> Required action:
Reproduce the records word for word, from the first line to the line containing "(*) after a".

> Entries shown:
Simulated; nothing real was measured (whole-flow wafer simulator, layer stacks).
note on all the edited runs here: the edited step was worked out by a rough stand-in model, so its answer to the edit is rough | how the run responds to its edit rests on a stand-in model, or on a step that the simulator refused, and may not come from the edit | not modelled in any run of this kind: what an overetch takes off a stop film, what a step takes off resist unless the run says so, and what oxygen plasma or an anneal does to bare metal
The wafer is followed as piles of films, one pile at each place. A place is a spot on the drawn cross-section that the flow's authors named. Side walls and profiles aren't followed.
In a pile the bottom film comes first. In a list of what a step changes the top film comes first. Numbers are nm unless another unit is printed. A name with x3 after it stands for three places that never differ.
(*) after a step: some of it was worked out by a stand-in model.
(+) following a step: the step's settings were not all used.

> Exercise response:
Simulated; nothing real was measured (whole-flow wafer simulator, layer stacks).
note on all the edited runs here: the edited step was worked out by a rough stand-in model, so its answer to the edit is rough | how the run responds to its edit rests on a stand-in model, or on a step that the simulator refused, and may not come from the edit | not modelled in any run of this kind: what an overetch takes off a stop film, what a step takes off resist unless the run says so, and what oxygen plasma or an anneal does to bare metal
The wafer is followed as piles of films, one pile at each place. A place is a spot on the drawn cross-section that the flow's authors named. Side walls and profiles aren't followed.
In a pile the bottom film comes first. In a list of what a step changes the top film comes first. Numbers are nm unless another unit is printed. A name with x3 after it stands for three places that never differ.
(*) after a step: some of it was worked out by a stand-in model.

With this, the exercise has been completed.